▸ **Requirement**: Return exactly and only these lines: the first of the listing through the one containing "Not modelled: the".

##########

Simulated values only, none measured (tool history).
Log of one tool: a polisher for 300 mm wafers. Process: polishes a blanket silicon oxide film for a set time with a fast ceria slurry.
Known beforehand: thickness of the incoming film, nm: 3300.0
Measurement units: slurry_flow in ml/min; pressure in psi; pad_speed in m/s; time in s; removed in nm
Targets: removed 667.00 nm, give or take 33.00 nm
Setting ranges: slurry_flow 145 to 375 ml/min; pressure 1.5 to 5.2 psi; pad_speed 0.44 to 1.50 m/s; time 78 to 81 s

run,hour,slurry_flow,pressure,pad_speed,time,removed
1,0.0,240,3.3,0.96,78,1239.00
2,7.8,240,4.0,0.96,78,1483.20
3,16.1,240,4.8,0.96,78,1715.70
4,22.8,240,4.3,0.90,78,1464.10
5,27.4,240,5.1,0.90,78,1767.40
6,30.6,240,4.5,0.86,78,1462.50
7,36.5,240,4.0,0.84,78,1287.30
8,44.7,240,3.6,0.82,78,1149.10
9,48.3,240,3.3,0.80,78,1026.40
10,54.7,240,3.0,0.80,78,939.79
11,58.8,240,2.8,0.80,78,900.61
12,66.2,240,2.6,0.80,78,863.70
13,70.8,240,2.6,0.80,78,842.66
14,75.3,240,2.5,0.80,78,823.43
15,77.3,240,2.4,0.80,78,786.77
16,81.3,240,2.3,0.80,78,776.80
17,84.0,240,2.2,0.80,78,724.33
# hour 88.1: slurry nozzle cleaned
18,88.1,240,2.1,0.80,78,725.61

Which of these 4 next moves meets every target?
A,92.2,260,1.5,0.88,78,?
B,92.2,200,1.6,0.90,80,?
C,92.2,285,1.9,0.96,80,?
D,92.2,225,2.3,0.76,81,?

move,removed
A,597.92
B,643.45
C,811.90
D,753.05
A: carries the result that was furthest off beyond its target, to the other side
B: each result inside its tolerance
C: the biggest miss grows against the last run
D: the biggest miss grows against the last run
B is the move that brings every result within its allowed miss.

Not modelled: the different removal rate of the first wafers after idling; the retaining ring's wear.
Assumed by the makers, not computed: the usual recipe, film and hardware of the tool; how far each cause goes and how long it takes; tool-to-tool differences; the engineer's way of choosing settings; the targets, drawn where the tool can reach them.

##########

▸ **Response box**:
Simulated values only, none measured (tool history).
Log of one tool: a polisher for 300 mm wafers. Process: polishes a blanket silicon oxide film for a set time with a fast ceria slurry.
Known beforehand: thickness of the incoming film, nm: 3300.0
Measurement units: slurry_flow in ml/min; pressure in psi; pad_speed in m/s; time in s; removed in nm
Targets: removed 667.00 nm, give or take 33.00 nm
Setting ranges: slurry_flow 145 to 375 ml/min; pressure 1.5 to 5.2 psi; pad_speed 0.44 to 1.50 m/s; time 78 to 81 s

run,hour,slurry_flow,pressure,pad_speed,time,removed
1,0.0,240,3.3,0.96,78,1239.00
2,7.8,240,4.0,0.96,78,1483.20
3,16.1,240,4.8,0.96,78,1715.70
4,22.8,240,4.3,0.90,78,1464.10
5,27.4,240,5.1,0.90,78,1767.40
6,30.6,240,4.5,0.86,78,1462.50
7,36.5,240,4.0,0.84,78,1287.30
8,44.7,240,3.6,0.82,78,1149.10
9,48.3,240,3.3,0.80,78,1026.40
10,54.7,240,3.0,0.80,78,939.79
11,58.8,240,2.8,0.80,78,900.61
12,66.2,240,2.6,0.80,78,863.70
13,70.8,240,2.6,0.80,78,842.66
14,75.3,240,2.5,0.80,78,823.43
15,77.3,240,2.4,0.80,78,786.77
16,81.3,240,2.3,0.80,78,776.80
17,84.0,240,2.2,0.80,78,724.33
# hour 88.1: slurry nozzle cleaned
18,88.1,240,2.1,0.80,78,725.61

Which of these 4 next moves meets every target?
A,92.2,260,1.5,0.88,78,?
B,92.2,200,1.6,0.90,80,?
C,92.2,285,1.9,0.96,80,?
D,92.2,225,2.3,0.76,81,?

move,removed
A,597.92
B,643.45
C,811.90
D,753.05
A: carries the result that was furthest off beyond its target, to the other side
B: each result inside its tolerance
C: the biggest miss grows against the last run
D: the biggest miss grows against the last run
B is the move that brings every result within its allowed miss.

Not modelled: the different removal rate of the first wafers after idling; the retaining ring's wear.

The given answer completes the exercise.